ACTIVITY: Transcribe the records below line by line, exactly as they read.

INPUT DATA:
============================================================

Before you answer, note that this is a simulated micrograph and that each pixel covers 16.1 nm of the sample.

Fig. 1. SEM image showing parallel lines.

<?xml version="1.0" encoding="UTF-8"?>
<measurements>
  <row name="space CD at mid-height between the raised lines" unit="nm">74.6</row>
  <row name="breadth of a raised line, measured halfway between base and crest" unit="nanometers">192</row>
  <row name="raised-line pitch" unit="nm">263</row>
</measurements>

============================================================

WRITTEN SOLUTION:
Before you answer, note that this is a simulated micrograph and that each pixel covers 16.1 nm of the sample.

Fig. 1. SEM image showing parallel lines.

<?xml version="1.0" encoding="UTF-8"?>
<measurements>
  <row name="space CD at mid-height between the raised lines" unit="nm">74.6</row>
  <row name="breadth of a raised line, measured halfway between base and crest" unit="nanometers">192</row>
  <row name="raised-line pitch" unit="nm">263</row>
</measurements>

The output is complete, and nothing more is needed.